(Required action): Only the first line of the listing and the lines after it, up to and including the one containing "I can see the", should be retyped exactly.

(Record extracts):
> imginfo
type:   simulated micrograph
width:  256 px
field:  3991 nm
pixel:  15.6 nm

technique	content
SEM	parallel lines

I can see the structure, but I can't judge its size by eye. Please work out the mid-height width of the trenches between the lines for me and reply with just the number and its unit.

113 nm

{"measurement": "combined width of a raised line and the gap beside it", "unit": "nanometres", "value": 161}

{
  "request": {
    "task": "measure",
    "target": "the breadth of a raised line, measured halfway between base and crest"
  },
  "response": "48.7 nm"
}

(Written answer):
> imginfo
type:   simulated micrograph
width:  256 px
field:  3991 nm
pixel:  15.6 nm

technique	content
SEM	parallel lines

I can see the structure, but I can't judge its size by eye. Please work out the mid-height width of the trenches between the lines for me and reply with just the number and its unit.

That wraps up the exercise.